### Data excerpts
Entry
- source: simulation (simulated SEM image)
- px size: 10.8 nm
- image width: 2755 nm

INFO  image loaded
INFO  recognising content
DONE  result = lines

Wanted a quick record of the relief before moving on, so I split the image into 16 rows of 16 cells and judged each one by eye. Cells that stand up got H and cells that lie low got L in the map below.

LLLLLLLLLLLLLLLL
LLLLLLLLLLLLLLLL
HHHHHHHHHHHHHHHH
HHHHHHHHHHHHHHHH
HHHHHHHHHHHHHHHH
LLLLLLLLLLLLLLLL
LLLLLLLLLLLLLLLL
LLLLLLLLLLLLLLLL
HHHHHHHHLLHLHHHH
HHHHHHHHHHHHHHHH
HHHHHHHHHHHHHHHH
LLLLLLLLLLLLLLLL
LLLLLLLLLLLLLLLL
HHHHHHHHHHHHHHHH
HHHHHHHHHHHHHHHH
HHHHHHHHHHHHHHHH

### Assigned task
Reproduce exactly every line that sits between the start of the entries and the line bearing "result = lines", counting both of those lines.

### Answer section
Entry
- source: simulation (simulated SEM image)
- px size: 10.8 nm
- image width: 2755 nm

INFO  image loaded
INFO  recognising content
DONE  result = lines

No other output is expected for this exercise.